## [ASSIGNED TASK]
As the answer, set down the lines below from the one containing "Present in the" through the one containing "S3: speed of", exactly and inclusively, and no others.

======== SOURCE MATERIAL ========
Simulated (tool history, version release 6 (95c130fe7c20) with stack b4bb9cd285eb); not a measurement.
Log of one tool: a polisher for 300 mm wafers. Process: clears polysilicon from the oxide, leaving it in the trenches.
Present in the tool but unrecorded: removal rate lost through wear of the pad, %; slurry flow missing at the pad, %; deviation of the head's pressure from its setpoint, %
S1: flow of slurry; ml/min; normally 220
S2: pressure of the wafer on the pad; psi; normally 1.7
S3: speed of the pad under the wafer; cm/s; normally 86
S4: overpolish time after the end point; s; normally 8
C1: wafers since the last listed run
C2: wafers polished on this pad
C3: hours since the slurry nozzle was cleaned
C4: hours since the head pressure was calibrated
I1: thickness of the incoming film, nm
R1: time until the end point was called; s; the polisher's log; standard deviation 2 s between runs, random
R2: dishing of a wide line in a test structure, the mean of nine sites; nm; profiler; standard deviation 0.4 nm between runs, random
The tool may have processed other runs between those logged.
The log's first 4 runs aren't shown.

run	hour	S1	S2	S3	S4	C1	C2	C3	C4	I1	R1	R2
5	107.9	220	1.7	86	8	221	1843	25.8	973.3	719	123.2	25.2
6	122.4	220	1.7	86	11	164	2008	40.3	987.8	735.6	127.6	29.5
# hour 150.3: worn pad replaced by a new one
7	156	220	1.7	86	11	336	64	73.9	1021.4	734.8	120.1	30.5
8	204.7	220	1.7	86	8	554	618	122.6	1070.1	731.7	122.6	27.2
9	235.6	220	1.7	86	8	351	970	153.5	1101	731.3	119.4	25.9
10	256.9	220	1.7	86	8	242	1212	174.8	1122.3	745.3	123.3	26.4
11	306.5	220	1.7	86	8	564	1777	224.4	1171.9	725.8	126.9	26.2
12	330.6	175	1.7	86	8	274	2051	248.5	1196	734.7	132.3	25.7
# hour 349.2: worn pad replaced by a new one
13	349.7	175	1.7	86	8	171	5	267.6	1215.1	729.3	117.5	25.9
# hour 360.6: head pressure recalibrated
========

## [REPLY]
Present in the tool but unrecorded: removal rate lost through wear of the pad, %; slurry flow missing at the pad, %; deviation of the head's pressure from its setpoint, %
S1: flow of slurry; ml/min; normally 220
S2: pressure of the wafer on the pad; psi; normally 1.7
S3: speed of the pad under the wafer; cm/s; normally 86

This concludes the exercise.